**RAW DATA**.
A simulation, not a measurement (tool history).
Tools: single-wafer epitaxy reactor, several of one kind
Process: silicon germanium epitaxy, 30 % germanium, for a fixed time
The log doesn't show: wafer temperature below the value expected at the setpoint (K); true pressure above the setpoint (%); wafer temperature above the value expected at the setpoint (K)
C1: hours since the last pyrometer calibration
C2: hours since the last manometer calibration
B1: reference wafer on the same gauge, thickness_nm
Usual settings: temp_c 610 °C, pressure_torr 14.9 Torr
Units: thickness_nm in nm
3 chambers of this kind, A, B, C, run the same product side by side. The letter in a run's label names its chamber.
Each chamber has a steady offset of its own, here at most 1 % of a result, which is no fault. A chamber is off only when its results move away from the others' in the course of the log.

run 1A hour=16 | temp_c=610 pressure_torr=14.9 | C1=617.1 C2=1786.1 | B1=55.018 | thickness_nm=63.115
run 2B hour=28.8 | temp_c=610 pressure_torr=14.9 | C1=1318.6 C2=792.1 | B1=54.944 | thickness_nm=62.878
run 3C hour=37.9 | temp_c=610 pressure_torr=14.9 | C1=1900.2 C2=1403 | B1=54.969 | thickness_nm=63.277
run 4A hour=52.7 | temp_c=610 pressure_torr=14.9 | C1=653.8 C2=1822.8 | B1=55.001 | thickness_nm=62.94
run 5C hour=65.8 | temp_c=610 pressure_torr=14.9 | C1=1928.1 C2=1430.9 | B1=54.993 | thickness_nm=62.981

**BRIEF**. Quote all of the entries verbatim.

**YOUR SOLUTION**.
A simulation, not a measurement (tool history).
Tools: single-wafer epitaxy reactor, several of one kind
Process: silicon germanium epitaxy, 30 % germanium, for a fixed time
The log doesn't show: wafer temperature below the value expected at the setpoint (K); true pressure above the setpoint (%); wafer temperature above the value expected at the setpoint (K)
C1: hours since the last pyrometer calibration
C2: hours since the last manometer calibration
B1: reference wafer on the same gauge, thickness_nm
Usual settings: temp_c 610 °C, pressure_torr 14.9 Torr
Units: thickness_nm in nm
3 chambers of this kind, A, B, C, run the same product side by side. The letter in a run's label names its chamber.
Each chamber has a steady offset of its own, here at most 1 % of a result, which is no fault. A chamber is off only when its results move away from the others' in the course of the log.

run 1A hour=16 | temp_c=610 pressure_torr=14.9 | C1=617.1 C2=1786.1 | B1=55.018 | thickness_nm=63.115
run 2B hour=28.8 | temp_c=610 pressure_torr=14.9 | C1=1318.6 C2=792.1 | B1=54.944 | thickness_nm=62.878
run 3C hour=37.9 | temp_c=610 pressure_torr=14.9 | C1=1900.2 C2=1403 | B1=54.969 | thickness_nm=63.277
run 4A hour=52.7 | temp_c=610 pressure_torr=14.9 | C1=653.8 C2=1822.8 | B1=55.001 | thickness_nm=62.94
run 5C hour=65.8 | temp_c=610 pressure_torr=14.9 | C1=1928.1 C2=1430.9 | B1=54.993 | thickness_nm=62.981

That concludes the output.